### Supplied entries:
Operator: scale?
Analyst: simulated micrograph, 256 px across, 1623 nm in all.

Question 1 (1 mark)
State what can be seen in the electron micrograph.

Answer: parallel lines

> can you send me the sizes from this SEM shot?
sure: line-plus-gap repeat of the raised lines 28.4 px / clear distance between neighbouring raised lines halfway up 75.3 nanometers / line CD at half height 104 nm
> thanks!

### Required action:
Copy every line that appears above, with each word kept as it is.

### Reply:
Operator: scale?
Analyst: simulated micrograph, 256 px across, 1623 nm in all.

Question 1 (1 mark)
State what can be seen in the electron micrograph.

Answer: parallel lines

> can you send me the sizes from this SEM shot?
sure: line-plus-gap repeat of the raised lines 28.4 px / clear distance between neighbouring raised lines halfway up 75.3 nanometers / line CD at half height 104 nm
> thanks!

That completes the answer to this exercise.